——————————

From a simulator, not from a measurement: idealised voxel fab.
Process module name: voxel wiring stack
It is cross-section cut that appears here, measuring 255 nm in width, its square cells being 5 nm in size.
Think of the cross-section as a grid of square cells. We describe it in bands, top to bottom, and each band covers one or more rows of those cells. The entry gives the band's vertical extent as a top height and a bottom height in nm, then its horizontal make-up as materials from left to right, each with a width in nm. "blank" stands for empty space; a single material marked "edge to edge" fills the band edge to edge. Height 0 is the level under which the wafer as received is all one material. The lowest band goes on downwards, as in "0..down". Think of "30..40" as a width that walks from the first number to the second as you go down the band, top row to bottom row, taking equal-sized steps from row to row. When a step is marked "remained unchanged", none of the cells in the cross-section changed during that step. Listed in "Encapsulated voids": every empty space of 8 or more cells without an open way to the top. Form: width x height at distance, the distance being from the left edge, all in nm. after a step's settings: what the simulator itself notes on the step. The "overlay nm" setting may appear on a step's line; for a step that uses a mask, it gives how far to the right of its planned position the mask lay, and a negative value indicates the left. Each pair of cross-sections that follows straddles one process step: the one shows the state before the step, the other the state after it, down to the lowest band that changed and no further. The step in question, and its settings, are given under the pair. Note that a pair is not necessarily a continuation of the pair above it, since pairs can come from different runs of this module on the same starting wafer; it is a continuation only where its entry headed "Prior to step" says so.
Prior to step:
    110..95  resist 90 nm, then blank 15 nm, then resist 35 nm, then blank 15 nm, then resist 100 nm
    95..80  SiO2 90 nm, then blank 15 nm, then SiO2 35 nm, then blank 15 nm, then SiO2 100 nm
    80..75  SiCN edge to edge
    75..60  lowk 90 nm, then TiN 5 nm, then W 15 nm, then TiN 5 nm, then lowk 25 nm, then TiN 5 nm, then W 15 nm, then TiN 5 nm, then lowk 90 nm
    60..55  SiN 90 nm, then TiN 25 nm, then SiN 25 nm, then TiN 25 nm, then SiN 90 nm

——————————

**EXERCISE:** Print exactly the lines above from the one with "Process module name: voxel wiring stack" to the one with "It is cross-section", including both.

**YOUR RESPONSE:**
Process module name: voxel wiring stack
It is cross-section cut that appears here, measuring 255 nm in width, its square cells being 5 nm in size.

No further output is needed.